→ **Work request**:
Repeat each line of the material word for word.

→ **Data for analysis**:
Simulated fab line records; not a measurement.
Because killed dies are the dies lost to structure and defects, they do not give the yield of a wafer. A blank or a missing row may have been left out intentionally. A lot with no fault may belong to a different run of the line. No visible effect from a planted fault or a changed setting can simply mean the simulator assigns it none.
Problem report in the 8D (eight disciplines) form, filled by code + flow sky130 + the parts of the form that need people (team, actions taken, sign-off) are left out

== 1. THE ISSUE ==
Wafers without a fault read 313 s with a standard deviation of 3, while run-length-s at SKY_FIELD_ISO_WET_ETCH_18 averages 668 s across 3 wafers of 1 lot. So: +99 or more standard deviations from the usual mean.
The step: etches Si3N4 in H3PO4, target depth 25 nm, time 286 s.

→ **Exercise result**:
Simulated fab line records; not a measurement.
Because killed dies are the dies lost to structure and defects, they do not give the yield of a wafer. A blank or a missing row may have been left out intentionally. A lot with no fault may belong to a different run of the line. No visible effect from a planted fault or a changed setting can simply mean the simulator assigns it none.
Problem report in the 8D (eight disciplines) form, filled by code + flow sky130 + the parts of the form that need people (team, actions taken, sign-off) are left out

== 1. THE ISSUE ==
Wafers without a fault read 313 s with a standard deviation of 3, while run-length-s at SKY_FIELD_ISO_WET_ETCH_18 averages 668 s across 3 wafers of 1 lot. So: +99 or more standard deviations from the usual mean.
The step: etches Si3N4 in H3PO4, target depth 25 nm, time 286 s.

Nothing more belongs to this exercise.